▶ Requirement
Return only the lines from the top of the material through the line marked by "The wafer is", unaltered.

▶ Record set
•••
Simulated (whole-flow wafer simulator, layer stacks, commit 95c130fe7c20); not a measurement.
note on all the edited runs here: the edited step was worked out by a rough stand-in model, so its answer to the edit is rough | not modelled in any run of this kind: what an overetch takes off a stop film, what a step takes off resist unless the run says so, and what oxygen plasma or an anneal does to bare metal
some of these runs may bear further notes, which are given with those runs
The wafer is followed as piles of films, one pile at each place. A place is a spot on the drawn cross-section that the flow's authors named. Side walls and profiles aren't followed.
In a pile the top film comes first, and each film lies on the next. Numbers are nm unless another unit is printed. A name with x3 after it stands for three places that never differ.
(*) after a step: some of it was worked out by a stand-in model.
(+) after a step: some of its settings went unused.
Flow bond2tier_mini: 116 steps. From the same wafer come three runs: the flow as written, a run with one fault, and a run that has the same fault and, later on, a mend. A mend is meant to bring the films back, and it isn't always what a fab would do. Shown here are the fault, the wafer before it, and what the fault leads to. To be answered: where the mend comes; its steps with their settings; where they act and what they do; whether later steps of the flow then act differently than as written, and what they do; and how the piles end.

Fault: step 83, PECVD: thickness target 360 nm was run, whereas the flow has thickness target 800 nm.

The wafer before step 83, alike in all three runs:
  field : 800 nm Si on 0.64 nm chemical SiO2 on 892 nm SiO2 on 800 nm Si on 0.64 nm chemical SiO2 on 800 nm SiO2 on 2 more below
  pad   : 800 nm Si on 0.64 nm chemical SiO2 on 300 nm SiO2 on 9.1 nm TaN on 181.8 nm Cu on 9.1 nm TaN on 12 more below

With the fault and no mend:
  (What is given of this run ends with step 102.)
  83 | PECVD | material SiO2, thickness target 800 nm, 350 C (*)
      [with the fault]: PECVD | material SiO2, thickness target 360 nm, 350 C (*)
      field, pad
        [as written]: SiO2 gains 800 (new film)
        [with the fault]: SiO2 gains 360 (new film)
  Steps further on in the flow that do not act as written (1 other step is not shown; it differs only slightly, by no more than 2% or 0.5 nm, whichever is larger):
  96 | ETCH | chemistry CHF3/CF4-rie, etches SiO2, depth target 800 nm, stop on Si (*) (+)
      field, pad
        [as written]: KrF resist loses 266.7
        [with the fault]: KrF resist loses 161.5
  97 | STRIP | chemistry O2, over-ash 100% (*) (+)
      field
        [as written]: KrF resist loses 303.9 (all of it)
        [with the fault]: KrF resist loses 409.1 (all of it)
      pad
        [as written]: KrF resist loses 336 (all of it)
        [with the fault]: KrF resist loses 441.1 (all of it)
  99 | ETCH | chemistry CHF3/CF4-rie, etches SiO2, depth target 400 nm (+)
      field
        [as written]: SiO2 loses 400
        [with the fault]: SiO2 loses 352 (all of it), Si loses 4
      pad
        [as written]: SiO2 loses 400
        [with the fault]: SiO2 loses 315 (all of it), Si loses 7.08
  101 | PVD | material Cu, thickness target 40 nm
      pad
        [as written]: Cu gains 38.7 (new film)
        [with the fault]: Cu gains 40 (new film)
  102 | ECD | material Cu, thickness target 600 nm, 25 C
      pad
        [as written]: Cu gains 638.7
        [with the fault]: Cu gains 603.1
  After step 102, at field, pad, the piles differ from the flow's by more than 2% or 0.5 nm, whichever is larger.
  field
•••

▶ Task response
Simulated (whole-flow wafer simulator, layer stacks, commit 95c130fe7c20); not a measurement.
note on all the edited runs here: the edited step was worked out by a rough stand-in model, so its answer to the edit is rough | not modelled in any run of this kind: what an overetch takes off a stop film, what a step takes off resist unless the run says so, and what oxygen plasma or an anneal does to bare metal
some of these runs may bear further notes, which are given with those runs
The wafer is followed as piles of films, one pile at each place. A place is a spot on the drawn cross-section that the flow's authors named. Side walls and profiles aren't followed.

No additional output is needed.